[Recorded data]
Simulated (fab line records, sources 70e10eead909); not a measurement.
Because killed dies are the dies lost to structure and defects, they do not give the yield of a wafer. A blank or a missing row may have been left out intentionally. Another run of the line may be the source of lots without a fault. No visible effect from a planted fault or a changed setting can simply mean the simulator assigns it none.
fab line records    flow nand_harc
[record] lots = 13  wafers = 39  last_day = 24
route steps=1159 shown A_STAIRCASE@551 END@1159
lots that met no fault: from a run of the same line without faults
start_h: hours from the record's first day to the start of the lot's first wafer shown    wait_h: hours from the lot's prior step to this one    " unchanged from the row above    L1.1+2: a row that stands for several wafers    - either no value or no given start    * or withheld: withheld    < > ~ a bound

[Action item] From the first line to the last, return the data exactly.

[Your response]
Simulated (fab line records, sources 70e10eead909); not a measurement.
Because killed dies are the dies lost to structure and defects, they do not give the yield of a wafer. A blank or a missing row may have been left out intentionally. Another run of the line may be the source of lots without a fault. No visible effect from a planted fault or a changed setting can simply mean the simulator assigns it none.
fab line records    flow nand_harc
[record] lots = 13  wafers = 39  last_day = 24
route steps=1159 shown A_STAIRCASE@551 END@1159
lots that met no fault: from a run of the same line without faults
start_h: hours from the record's first day to the start of the lot's first wafer shown    wait_h: hours from the lot's prior step to this one    " unchanged from the row above    L1.1+2: a row that stands for several wafers    - either no value or no given start    * or withheld: withheld    < > ~ a bound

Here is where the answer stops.